(DATA PROVIDED):
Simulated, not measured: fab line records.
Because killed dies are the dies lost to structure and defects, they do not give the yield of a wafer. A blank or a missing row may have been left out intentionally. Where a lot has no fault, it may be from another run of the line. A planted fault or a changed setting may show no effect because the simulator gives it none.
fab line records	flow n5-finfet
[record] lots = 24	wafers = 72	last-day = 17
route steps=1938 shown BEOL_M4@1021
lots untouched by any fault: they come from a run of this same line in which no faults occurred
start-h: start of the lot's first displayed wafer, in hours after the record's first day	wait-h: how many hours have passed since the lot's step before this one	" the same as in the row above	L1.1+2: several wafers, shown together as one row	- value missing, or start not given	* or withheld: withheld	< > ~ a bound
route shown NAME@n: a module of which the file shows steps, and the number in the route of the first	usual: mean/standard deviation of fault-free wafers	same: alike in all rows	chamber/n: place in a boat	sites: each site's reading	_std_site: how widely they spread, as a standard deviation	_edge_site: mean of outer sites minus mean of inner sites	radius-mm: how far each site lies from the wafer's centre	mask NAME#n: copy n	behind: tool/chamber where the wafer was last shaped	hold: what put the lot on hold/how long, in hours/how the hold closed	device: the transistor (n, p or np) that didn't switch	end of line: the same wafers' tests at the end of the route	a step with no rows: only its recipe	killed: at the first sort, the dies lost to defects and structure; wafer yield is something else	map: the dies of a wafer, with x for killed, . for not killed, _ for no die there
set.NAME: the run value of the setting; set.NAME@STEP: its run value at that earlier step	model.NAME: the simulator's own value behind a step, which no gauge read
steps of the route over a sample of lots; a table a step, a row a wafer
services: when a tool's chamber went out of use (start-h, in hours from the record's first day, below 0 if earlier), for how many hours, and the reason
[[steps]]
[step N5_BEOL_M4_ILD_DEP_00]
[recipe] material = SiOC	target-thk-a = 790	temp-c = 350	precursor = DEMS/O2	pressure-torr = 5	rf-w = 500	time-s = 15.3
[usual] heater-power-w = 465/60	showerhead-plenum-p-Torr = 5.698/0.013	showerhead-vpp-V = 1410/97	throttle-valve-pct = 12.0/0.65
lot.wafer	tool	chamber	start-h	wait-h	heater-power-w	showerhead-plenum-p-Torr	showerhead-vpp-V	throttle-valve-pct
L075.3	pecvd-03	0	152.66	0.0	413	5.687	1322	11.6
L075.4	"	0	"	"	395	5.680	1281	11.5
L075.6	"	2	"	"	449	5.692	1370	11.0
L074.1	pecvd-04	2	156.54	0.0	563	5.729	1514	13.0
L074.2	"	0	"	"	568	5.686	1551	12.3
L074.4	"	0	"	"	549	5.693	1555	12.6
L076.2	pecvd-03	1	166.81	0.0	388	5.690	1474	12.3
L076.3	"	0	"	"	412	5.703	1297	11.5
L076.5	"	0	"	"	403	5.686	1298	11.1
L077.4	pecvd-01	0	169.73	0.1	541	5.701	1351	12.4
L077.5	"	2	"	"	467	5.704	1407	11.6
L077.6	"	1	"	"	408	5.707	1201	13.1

(ACTIVITY): The lines from the beginning of the records through the line containing "route steps=1938 shown BEOL_M4@1021" should be reproduced exactly. Include nothing else.

(EXERCISE SOLUTION):
Simulated, not measured: fab line records.
Because killed dies are the dies lost to structure and defects, they do not give the yield of a wafer. A blank or a missing row may have been left out intentionally. Where a lot has no fault, it may be from another run of the line. A planted fault or a changed setting may show no effect because the simulator gives it none.
fab line records	flow n5-finfet
[record] lots = 24	wafers = 72	last-day = 17
route steps=1938 shown BEOL_M4@1021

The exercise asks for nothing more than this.